* _Records provided_
..........
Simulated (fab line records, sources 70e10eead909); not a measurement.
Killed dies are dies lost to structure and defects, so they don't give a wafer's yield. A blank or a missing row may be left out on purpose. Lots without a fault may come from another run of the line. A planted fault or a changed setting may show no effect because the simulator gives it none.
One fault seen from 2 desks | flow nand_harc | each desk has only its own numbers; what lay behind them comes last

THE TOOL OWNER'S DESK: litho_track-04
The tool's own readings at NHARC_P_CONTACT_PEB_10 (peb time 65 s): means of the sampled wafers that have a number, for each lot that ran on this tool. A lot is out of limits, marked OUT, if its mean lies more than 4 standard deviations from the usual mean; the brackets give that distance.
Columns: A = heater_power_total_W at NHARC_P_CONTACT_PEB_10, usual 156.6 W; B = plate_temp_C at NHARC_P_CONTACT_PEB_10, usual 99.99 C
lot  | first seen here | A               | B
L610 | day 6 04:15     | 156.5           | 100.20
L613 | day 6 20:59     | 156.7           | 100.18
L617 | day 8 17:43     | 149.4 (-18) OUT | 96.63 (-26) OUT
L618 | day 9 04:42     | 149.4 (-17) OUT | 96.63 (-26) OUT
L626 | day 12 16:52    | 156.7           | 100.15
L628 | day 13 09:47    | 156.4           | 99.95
..........

* _Requirement_
An exact copy of every record above is required.

* _Answer section_
Simulated (fab line records, sources 70e10eead909); not a measurement.
Killed dies are dies lost to structure and defects, so they don't give a wafer's yield. A blank or a missing row may be left out on purpose. Lots without a fault may come from another run of the line. A planted fault or a changed setting may show no effect because the simulator gives it none.
One fault seen from 2 desks | flow nand_harc | each desk has only its own numbers; what lay behind them comes last

THE TOOL OWNER'S DESK: litho_track-04
The tool's own readings at NHARC_P_CONTACT_PEB_10 (peb time 65 s): means of the sampled wafers that have a number, for each lot that ran on this tool. A lot is out of limits, marked OUT, if its mean lies more than 4 standard deviations from the usual mean; the brackets give that distance.
Columns: A = heater_power_total_W at NHARC_P_CONTACT_PEB_10, usual 156.6 W; B = plate_temp_C at NHARC_P_CONTACT_PEB_10, usual 99.99 C
lot  | first seen here | A               | B
L610 | day 6 04:15     | 156.5           | 100.20
L613 | day 6 20:59     | 156.7           | 100.18
L617 | day 8 17:43     | 149.4 (-18) OUT | 96.63 (-26) OUT
L618 | day 9 04:42     | 149.4 (-17) OUT | 96.63 (-26) OUT
L626 | day 12 16:52    | 156.7           | 100.15
L628 | day 13 09:47    | 156.4           | 99.95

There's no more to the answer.